Work instruction: When you reply, transcribe every line of the data below exactly.

Entries provided:
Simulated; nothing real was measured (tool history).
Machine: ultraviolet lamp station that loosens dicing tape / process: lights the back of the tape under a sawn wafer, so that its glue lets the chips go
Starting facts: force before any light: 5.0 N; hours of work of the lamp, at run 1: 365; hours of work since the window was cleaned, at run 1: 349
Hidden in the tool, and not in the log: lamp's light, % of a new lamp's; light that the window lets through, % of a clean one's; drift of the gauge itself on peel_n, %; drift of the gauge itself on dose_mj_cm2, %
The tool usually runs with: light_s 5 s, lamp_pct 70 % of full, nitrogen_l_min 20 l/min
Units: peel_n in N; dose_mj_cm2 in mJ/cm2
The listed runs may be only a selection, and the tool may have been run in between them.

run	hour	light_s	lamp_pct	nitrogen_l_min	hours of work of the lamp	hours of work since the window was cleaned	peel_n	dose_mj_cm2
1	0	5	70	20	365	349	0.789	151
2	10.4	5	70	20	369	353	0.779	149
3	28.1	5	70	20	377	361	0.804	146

Problem solution:
Simulated; nothing real was measured (tool history).
Machine: ultraviolet lamp station that loosens dicing tape / process: lights the back of the tape under a sawn wafer, so that its glue lets the chips go
Starting facts: force before any light: 5.0 N; hours of work of the lamp, at run 1: 365; hours of work since the window was cleaned, at run 1: 349
Hidden in the tool, and not in the log: lamp's light, % of a new lamp's; light that the window lets through, % of a clean one's; drift of the gauge itself on peel_n, %; drift of the gauge itself on dose_mj_cm2, %
The tool usually runs with: light_s 5 s, lamp_pct 70 % of full, nitrogen_l_min 20 l/min
Units: peel_n in N; dose_mj_cm2 in mJ/cm2
The listed runs may be only a selection, and the tool may have been run in between them.

run	hour	light_s	lamp_pct	nitrogen_l_min	hours of work of the lamp	hours of work since the window was cleaned	peel_n	dose_mj_cm2
1	0	5	70	20	365	349	0.789	151
2	10.4	5	70	20	369	353	0.779	149
3	28.1	5	70	20	377	361	0.804	146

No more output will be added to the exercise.